> _Records supplied_:
--- START ---

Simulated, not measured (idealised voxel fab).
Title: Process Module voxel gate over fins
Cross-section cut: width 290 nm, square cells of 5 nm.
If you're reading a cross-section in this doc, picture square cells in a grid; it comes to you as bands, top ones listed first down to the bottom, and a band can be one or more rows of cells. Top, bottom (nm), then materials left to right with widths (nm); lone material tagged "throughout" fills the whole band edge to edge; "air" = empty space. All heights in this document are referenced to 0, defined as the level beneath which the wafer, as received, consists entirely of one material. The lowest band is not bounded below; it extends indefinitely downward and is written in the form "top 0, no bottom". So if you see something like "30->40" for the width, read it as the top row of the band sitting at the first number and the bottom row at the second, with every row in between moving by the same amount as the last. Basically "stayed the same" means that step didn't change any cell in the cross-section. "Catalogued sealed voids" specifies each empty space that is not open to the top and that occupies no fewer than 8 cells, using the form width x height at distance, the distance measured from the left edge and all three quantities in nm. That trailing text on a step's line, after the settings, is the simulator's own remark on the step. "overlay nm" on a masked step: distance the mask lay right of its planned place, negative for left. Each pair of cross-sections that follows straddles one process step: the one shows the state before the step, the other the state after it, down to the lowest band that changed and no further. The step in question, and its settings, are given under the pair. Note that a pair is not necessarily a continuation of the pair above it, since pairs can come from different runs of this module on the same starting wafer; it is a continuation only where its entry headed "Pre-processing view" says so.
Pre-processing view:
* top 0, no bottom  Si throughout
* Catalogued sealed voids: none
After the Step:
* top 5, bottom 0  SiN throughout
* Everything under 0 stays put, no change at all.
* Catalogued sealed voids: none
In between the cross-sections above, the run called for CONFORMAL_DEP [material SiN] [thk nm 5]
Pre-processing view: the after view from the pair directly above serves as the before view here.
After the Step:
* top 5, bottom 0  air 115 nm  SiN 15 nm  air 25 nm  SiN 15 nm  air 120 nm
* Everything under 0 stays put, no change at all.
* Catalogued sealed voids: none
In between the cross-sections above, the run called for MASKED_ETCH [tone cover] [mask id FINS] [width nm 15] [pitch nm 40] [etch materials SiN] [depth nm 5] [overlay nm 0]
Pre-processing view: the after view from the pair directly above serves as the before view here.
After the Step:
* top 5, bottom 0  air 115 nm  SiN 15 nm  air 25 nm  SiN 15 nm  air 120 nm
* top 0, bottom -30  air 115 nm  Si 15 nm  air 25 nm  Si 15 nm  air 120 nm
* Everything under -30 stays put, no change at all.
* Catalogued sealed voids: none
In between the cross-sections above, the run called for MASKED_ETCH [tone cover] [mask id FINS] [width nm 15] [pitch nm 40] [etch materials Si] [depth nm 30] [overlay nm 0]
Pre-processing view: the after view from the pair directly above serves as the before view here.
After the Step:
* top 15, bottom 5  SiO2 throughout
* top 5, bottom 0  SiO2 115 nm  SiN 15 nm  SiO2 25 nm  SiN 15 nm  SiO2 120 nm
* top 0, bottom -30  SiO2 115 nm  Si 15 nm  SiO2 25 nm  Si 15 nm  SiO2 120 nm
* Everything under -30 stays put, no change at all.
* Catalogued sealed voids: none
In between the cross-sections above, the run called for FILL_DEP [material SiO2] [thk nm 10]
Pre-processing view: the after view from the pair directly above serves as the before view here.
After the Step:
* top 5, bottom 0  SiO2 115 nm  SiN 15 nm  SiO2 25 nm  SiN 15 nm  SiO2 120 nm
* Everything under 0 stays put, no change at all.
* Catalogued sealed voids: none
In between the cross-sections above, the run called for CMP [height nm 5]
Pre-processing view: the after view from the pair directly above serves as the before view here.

--- END ---

> _Assignment_: Reproduce, line for line, the material, starting at its first line, and end once the line holding "Cross-section cut: width" has been output.

> _Problem solution_:
Simulated, not measured (idealised voxel fab).
Title: Process Module voxel gate over fins
Cross-section cut: width 290 nm, square cells of 5 nm.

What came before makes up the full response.